## DATASET RECORDS
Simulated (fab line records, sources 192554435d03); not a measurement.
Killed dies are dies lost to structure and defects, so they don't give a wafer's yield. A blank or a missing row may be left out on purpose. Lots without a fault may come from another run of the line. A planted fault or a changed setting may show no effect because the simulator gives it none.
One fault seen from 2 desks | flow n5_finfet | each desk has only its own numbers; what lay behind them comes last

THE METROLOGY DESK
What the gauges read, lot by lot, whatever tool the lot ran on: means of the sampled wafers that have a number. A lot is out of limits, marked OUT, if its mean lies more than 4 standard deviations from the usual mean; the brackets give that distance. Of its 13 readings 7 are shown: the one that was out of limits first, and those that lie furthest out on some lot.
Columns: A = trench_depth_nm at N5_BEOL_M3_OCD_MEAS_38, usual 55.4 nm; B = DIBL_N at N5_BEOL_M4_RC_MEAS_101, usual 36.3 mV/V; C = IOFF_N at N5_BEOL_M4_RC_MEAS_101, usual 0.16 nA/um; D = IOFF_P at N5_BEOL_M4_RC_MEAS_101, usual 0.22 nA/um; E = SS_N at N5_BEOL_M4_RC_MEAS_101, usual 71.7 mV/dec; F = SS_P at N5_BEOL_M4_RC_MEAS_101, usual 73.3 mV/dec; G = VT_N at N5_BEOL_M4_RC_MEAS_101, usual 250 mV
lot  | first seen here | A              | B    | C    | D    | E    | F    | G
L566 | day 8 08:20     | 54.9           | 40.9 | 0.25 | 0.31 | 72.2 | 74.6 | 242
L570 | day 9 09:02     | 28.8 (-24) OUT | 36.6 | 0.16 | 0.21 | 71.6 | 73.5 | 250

## WORK ITEM
Your task is to print the whole listing again exactly.

## YOUR RESPONSE
Simulated (fab line records, sources 192554435d03); not a measurement.
Killed dies are dies lost to structure and defects, so they don't give a wafer's yield. A blank or a missing row may be left out on purpose. Lots without a fault may come from another run of the line. A planted fault or a changed setting may show no effect because the simulator gives it none.
One fault seen from 2 desks | flow n5_finfet | each desk has only its own numbers; what lay behind them comes last

THE METROLOGY DESK
What the gauges read, lot by lot, whatever tool the lot ran on: means of the sampled wafers that have a number. A lot is out of limits, marked OUT, if its mean lies more than 4 standard deviations from the usual mean; the brackets give that distance. Of its 13 readings 7 are shown: the one that was out of limits first, and those that lie furthest out on some lot.
Columns: A = trench_depth_nm at N5_BEOL_M3_OCD_MEAS_38, usual 55.4 nm; B = DIBL_N at N5_BEOL_M4_RC_MEAS_101, usual 36.3 mV/V; C = IOFF_N at N5_BEOL_M4_RC_MEAS_101, usual 0.16 nA/um; D = IOFF_P at N5_BEOL_M4_RC_MEAS_101, usual 0.22 nA/um; E = SS_N at N5_BEOL_M4_RC_MEAS_101, usual 71.7 mV/dec; F = SS_P at N5_BEOL_M4_RC_MEAS_101, usual 73.3 mV/dec; G = VT_N at N5_BEOL_M4_RC_MEAS_101, usual 250 mV
lot  | first seen here | A              | B    | C    | D    | E    | F    | G
L566 | day 8 08:20     | 54.9           | 40.9 | 0.25 | 0.31 | 72.2 | 74.6 | 242
L570 | day 9 09:02     | 28.8 (-24) OUT | 36.6 | 0.16 | 0.21 | 71.6 | 73.5 | 250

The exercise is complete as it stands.